> **DATA EXCERPTS**
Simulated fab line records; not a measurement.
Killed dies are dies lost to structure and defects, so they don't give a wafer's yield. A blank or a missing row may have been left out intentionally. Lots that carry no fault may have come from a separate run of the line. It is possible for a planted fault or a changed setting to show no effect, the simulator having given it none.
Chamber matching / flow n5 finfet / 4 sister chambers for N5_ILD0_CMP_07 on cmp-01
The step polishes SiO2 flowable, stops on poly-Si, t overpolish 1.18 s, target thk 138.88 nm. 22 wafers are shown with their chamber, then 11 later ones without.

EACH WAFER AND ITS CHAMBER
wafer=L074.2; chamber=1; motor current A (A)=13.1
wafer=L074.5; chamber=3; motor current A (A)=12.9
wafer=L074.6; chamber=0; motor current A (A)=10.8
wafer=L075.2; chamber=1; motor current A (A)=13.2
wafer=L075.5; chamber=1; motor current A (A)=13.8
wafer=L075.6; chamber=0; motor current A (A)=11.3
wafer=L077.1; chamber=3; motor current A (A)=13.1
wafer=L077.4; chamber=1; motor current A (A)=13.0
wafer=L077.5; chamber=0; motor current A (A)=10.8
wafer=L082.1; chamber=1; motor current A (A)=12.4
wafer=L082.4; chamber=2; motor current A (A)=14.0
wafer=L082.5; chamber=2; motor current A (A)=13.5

> **ASSIGNED TASK**
With no line omitted, copy all the data exactly.

> **WRITTEN RESPONSE**
Simulated fab line records; not a measurement.
Killed dies are dies lost to structure and defects, so they don't give a wafer's yield. A blank or a missing row may have been left out intentionally. Lots that carry no fault may have come from a separate run of the line. It is possible for a planted fault or a changed setting to show no effect, the simulator having given it none.
Chamber matching / flow n5 finfet / 4 sister chambers for N5_ILD0_CMP_07 on cmp-01
The step polishes SiO2 flowable, stops on poly-Si, t overpolish 1.18 s, target thk 138.88 nm. 22 wafers are shown with their chamber, then 11 later ones without.

EACH WAFER AND ITS CHAMBER
wafer=L074.2; chamber=1; motor current A (A)=13.1
wafer=L074.5; chamber=3; motor current A (A)=12.9
wafer=L074.6; chamber=0; motor current A (A)=10.8
wafer=L075.2; chamber=1; motor current A (A)=13.2
wafer=L075.5; chamber=1; motor current A (A)=13.8
wafer=L075.6; chamber=0; motor current A (A)=11.3
wafer=L077.1; chamber=3; motor current A (A)=13.1
wafer=L077.4; chamber=1; motor current A (A)=13.0
wafer=L077.5; chamber=0; motor current A (A)=10.8
wafer=L082.1; chamber=1; motor current A (A)=12.4
wafer=L082.4; chamber=2; motor current A (A)=14.0
wafer=L082.5; chamber=2; motor current A (A)=13.5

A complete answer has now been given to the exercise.